**Work order**
When you reach the listing, restate it word for word, leaving nothing out.

*** Supplied records Section Begins ***

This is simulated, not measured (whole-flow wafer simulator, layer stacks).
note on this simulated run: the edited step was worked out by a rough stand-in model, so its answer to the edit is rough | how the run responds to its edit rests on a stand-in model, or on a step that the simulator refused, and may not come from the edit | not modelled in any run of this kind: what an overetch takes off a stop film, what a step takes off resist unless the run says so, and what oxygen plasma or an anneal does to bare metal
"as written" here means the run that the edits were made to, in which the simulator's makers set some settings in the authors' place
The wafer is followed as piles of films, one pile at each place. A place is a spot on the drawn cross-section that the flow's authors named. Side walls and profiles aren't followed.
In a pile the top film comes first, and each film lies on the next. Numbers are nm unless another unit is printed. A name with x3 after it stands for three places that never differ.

*** Supplied records Section Ends ***

**Answer box**
This is simulated, not measured (whole-flow wafer simulator, layer stacks).
note on this simulated run: the edited step was worked out by a rough stand-in model, so its answer to the edit is rough | how the run responds to its edit rests on a stand-in model, or on a step that the simulator refused, and may not come from the edit | not modelled in any run of this kind: what an overetch takes off a stop film, what a step takes off resist unless the run says so, and what oxygen plasma or an anneal does to bare metal
"as written" here means the run that the edits were made to, in which the simulator's makers set some settings in the authors' place
The wafer is followed as piles of films, one pile at each place. A place is a spot on the drawn cross-section that the flow's authors named. Side walls and profiles aren't followed.
In a pile the top film comes first, and each film lies on the next. Numbers are nm unless another unit is printed. A name with x3 after it stands for three places that never differ.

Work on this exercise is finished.